_STORED DATA_
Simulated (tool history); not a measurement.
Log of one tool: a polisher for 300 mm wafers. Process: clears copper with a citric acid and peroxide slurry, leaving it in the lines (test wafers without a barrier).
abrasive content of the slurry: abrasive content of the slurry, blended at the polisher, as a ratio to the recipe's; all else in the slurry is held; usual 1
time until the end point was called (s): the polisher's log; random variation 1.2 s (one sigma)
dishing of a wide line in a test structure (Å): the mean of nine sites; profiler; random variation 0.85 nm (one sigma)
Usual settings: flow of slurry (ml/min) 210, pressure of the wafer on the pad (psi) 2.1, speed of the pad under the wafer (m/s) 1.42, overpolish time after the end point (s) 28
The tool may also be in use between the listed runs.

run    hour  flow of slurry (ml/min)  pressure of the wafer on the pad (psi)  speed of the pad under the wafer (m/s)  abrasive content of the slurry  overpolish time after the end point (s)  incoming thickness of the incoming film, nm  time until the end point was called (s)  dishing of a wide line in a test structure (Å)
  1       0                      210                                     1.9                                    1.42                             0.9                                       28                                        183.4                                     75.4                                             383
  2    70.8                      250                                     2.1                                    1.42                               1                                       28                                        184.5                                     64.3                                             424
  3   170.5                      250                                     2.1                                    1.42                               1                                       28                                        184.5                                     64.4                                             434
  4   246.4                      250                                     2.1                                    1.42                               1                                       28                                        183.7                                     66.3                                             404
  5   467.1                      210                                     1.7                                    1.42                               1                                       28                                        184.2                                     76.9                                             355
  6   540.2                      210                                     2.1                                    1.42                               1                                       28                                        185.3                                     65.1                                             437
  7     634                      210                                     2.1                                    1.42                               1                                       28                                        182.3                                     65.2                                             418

_ACTION ITEM_
Transcribe, word for word, the data above from its first line through the line with "time until the end point was called (s): the", and include nothing else.

_EXPECTED ANSWER_
Simulated (tool history); not a measurement.
Log of one tool: a polisher for 300 mm wafers. Process: clears copper with a citric acid and peroxide slurry, leaving it in the lines (test wafers without a barrier).
abrasive content of the slurry: abrasive content of the slurry, blended at the polisher, as a ratio to the recipe's; all else in the slurry is held; usual 1
time until the end point was called (s): the polisher's log; random variation 1.2 s (one sigma)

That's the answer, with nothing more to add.